--- WORK ORDER ---
Find the line with "wafer (Å) |" and the line with "994.07 | 8674.6 |" in the entries below; output exactly those two lines, every line between them, and no others.

***

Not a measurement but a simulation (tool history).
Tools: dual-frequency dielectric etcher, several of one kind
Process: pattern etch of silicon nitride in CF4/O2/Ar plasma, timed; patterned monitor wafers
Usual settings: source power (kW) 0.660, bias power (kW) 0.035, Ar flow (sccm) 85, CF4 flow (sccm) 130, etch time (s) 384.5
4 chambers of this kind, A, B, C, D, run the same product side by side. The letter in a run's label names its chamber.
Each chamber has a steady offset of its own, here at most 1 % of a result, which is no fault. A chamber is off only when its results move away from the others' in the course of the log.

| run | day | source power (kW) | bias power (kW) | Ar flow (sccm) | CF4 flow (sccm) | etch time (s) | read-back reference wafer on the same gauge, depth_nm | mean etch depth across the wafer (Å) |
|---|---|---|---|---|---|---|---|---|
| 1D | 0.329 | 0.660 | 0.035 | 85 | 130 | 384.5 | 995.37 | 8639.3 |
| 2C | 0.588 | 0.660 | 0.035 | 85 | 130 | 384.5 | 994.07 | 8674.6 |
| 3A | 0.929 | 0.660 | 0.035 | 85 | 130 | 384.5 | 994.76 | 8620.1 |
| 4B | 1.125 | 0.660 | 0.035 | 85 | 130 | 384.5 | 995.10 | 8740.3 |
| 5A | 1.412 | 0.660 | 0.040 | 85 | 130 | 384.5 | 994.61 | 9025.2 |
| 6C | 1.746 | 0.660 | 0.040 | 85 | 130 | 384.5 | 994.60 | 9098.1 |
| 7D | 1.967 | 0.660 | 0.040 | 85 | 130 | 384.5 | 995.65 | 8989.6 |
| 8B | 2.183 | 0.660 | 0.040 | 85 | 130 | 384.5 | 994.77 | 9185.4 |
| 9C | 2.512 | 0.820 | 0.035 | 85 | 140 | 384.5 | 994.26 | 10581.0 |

***

--- WORKED SOLUTION ---
| run | day | source power (kW) | bias power (kW) | Ar flow (sccm) | CF4 flow (sccm) | etch time (s) | read-back reference wafer on the same gauge, depth_nm | mean etch depth across the wafer (Å) |
|---|---|---|---|---|---|---|---|---|
| 1D | 0.329 | 0.660 | 0.035 | 85 | 130 | 384.5 | 995.37 | 8639.3 |
| 2C | 0.588 | 0.660 | 0.035 | 85 | 130 | 384.5 | 994.07 | 8674.6 |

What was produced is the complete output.